* **Record set**:
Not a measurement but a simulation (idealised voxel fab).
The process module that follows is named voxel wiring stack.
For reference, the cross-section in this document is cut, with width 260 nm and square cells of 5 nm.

* **Work request**:
Please give again only the lines from the start of the material through the line holding "The process module", exactly as they are written.

* **Answer box**:
Not a measurement but a simulation (idealised voxel fab).
The process module that follows is named voxel wiring stack.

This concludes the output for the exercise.